WORK ITEM: Your task is to transcribe, without alteration, the lines from the top of the material below through the line bearing "L149, L156, L157, L159, L160", inclusive.

-- Opening Marker --
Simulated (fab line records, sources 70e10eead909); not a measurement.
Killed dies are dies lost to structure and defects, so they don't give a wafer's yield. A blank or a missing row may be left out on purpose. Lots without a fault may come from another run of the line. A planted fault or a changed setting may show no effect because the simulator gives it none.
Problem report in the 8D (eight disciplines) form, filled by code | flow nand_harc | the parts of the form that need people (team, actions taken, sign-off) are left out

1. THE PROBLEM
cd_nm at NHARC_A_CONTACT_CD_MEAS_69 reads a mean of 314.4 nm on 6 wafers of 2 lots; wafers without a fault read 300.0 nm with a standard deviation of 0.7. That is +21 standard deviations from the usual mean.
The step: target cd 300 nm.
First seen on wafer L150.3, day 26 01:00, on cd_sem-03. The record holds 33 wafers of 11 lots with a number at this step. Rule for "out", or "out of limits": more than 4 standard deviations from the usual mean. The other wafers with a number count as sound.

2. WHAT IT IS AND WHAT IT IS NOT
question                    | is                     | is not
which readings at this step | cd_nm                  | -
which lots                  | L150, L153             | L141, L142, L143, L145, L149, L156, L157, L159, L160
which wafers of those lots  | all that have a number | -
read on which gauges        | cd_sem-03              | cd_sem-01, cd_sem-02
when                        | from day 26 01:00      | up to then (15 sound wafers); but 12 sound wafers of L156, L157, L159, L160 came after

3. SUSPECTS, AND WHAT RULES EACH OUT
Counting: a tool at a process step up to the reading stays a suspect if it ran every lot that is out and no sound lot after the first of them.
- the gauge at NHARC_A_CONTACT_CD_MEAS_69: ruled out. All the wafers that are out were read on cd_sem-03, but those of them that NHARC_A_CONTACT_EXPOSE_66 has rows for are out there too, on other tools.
-- Closing Marker --

RESPONSE BOX:
Simulated (fab line records, sources 70e10eead909); not a measurement.
Killed dies are dies lost to structure and defects, so they don't give a wafer's yield. A blank or a missing row may be left out on purpose. Lots without a fault may come from another run of the line. A planted fault or a changed setting may show no effect because the simulator gives it none.
Problem report in the 8D (eight disciplines) form, filled by code | flow nand_harc | the parts of the form that need people (team, actions taken, sign-off) are left out

1. THE PROBLEM
cd_nm at NHARC_A_CONTACT_CD_MEAS_69 reads a mean of 314.4 nm on 6 wafers of 2 lots; wafers without a fault read 300.0 nm with a standard deviation of 0.7. That is +21 standard deviations from the usual mean.
The step: target cd 300 nm.
First seen on wafer L150.3, day 26 01:00, on cd_sem-03. The record holds 33 wafers of 11 lots with a number at this step. Rule for "out", or "out of limits": more than 4 standard deviations from the usual mean. The other wafers with a number count as sound.

2. WHAT IT IS AND WHAT IT IS NOT
question                    | is                     | is not
which readings at this step | cd_nm                  | -
which lots                  | L150, L153             | L141, L142, L143, L145, L149, L156, L157, L159, L160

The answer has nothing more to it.